[[ Dataset content open ]]
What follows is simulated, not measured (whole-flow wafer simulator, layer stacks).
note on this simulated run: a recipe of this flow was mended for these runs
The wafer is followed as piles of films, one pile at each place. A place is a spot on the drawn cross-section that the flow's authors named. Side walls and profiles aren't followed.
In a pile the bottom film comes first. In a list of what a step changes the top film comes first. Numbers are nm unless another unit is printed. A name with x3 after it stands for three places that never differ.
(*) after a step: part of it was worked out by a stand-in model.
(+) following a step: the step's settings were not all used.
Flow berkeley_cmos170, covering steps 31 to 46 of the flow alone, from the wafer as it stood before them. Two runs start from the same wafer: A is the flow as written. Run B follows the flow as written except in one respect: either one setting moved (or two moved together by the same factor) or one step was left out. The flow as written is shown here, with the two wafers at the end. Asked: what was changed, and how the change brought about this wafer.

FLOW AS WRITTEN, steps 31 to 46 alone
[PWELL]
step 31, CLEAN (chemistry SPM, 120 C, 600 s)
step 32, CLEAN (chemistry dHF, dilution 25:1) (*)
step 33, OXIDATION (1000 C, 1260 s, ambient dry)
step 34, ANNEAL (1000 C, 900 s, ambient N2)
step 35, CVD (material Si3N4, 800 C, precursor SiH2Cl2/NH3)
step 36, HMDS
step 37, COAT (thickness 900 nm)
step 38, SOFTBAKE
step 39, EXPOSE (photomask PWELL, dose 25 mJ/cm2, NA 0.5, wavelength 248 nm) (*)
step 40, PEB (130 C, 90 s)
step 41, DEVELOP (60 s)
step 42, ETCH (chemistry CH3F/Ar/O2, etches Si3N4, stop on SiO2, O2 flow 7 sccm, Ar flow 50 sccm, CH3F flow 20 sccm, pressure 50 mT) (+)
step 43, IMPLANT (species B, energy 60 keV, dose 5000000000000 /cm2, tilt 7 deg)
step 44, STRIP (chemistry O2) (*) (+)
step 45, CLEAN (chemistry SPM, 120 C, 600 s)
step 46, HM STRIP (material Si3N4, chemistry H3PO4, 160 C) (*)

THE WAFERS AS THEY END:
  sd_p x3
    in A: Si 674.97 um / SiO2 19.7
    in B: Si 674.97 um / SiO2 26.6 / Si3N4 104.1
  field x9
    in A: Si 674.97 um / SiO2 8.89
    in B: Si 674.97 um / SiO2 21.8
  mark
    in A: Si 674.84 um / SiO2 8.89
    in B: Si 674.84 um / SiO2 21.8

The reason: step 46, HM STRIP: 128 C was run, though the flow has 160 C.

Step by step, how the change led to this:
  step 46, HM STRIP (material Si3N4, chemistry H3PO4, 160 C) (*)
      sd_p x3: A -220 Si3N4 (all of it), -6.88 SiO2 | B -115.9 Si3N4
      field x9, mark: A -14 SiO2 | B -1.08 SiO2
[[ Dataset content closed ]]

- _Requirement_: Out of the data above, transcribe exactly and only the lines starting with the line that has "in B: Si 674.97 um / SiO2 26.6" and going on through the line that has "in B: Si 674.84 um / SiO2 21.8", both included.

- _Problem solution_:
    in B: Si 674.97 um / SiO2 26.6 / Si3N4 104.1
  field x9
    in A: Si 674.97 um / SiO2 8.89
    in B: Si 674.97 um / SiO2 21.8
  mark
    in A: Si 674.84 um / SiO2 8.89
    in B: Si 674.84 um / SiO2 21.8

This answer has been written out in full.